Requirement |
Your answer should be the exact lines of the data below from the one containing "3 op CONFORMAL_DEP | material SiN | thk nm 5" through the one containing "7 op STRIP | etch materials resist"; please include nothing else.

Given entries |
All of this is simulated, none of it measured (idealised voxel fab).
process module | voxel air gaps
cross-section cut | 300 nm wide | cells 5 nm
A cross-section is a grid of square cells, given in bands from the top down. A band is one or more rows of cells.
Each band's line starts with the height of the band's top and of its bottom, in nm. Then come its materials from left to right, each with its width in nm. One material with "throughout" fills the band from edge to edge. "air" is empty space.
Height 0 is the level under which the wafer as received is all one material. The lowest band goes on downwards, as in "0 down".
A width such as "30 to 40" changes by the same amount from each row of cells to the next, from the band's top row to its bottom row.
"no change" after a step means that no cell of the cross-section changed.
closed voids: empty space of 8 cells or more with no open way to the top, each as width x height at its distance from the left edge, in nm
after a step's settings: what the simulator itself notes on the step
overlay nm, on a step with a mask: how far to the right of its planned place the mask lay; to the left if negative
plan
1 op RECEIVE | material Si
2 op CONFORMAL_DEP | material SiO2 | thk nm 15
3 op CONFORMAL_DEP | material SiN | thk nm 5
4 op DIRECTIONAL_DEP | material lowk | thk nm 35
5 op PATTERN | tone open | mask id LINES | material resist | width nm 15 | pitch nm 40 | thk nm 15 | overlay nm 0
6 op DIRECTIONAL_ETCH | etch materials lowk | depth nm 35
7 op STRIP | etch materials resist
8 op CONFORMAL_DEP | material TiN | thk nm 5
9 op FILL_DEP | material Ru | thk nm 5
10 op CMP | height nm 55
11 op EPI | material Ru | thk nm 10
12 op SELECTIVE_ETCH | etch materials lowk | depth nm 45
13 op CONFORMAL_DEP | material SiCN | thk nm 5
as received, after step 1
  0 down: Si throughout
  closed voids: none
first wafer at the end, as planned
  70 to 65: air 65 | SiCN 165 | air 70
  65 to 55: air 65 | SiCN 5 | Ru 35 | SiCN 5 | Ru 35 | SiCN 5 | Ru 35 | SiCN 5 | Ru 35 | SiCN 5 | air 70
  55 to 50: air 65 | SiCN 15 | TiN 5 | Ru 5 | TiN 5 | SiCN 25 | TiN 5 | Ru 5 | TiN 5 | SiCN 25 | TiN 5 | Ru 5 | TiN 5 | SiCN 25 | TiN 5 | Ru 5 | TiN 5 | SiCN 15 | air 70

Written response |
3 op CONFORMAL_DEP | material SiN | thk nm 5
4 op DIRECTIONAL_DEP | material lowk | thk nm 35
5 op PATTERN | tone open | mask id LINES | material resist | width nm 15 | pitch nm 40 | thk nm 15 | overlay nm 0
6 op DIRECTIONAL_ETCH | etch materials lowk | depth nm 35
7 op STRIP | etch materials resist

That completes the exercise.